Assignment:
Every entry, from the first to the last, should be written out exactly.

+++++

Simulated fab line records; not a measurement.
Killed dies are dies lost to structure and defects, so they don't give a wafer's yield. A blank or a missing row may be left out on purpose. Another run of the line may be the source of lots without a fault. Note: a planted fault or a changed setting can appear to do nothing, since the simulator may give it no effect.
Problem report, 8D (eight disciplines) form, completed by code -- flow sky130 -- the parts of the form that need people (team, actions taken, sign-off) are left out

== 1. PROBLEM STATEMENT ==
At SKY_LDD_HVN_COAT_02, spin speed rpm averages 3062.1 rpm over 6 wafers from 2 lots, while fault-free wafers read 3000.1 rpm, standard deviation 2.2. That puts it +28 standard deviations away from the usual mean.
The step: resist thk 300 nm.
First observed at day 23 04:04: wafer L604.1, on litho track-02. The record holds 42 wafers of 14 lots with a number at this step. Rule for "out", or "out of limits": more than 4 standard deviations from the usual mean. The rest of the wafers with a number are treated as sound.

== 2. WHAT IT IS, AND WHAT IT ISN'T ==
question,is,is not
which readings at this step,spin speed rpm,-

+++++

Response area:
Simulated fab line records; not a measurement.
Killed dies are dies lost to structure and defects, so they don't give a wafer's yield. A blank or a missing row may be left out on purpose. Another run of the line may be the source of lots without a fault. Note: a planted fault or a changed setting can appear to do nothing, since the simulator may give it no effect.
Problem report, 8D (eight disciplines) form, completed by code -- flow sky130 -- the parts of the form that need people (team, actions taken, sign-off) are left out

== 1. PROBLEM STATEMENT ==
At SKY_LDD_HVN_COAT_02, spin speed rpm averages 3062.1 rpm over 6 wafers from 2 lots, while fault-free wafers read 3000.1 rpm, standard deviation 2.2. That puts it +28 standard deviations away from the usual mean.
The step: resist thk 300 nm.
First observed at day 23 04:04: wafer L604.1, on litho track-02. The record holds 42 wafers of 14 lots with a number at this step. Rule for "out", or "out of limits": more than 4 standard deviations from the usual mean. The rest of the wafers with a number are treated as sound.

== 2. WHAT IT IS, AND WHAT IT ISN'T ==
question,is,is not
which readings at this step,spin speed rpm,-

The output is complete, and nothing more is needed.